### WORK ITEM
Print the listing below once more, unchanged.

### DATA LISTING
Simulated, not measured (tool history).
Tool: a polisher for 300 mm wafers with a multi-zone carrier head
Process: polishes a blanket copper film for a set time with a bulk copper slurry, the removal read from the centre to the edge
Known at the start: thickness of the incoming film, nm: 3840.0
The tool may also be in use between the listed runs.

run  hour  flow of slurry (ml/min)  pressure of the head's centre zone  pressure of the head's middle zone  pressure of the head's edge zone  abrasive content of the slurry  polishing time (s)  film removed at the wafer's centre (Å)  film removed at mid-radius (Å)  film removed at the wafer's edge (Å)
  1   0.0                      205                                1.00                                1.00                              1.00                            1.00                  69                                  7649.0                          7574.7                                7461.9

### EXERCISE RESPONSE
Simulated, not measured (tool history).
Tool: a polisher for 300 mm wafers with a multi-zone carrier head
Process: polishes a blanket copper film for a set time with a bulk copper slurry, the removal read from the centre to the edge
Known at the start: thickness of the incoming film, nm: 3840.0
The tool may also be in use between the listed runs.

run  hour  flow of slurry (ml/min)  pressure of the head's centre zone  pressure of the head's middle zone  pressure of the head's edge zone  abrasive content of the slurry  polishing time (s)  film removed at the wafer's centre (Å)  film removed at mid-radius (Å)  film removed at the wafer's edge (Å)
  1   0.0                      205                                1.00                                1.00                              1.00                            1.00                  69                                  7649.0                          7574.7                                7461.9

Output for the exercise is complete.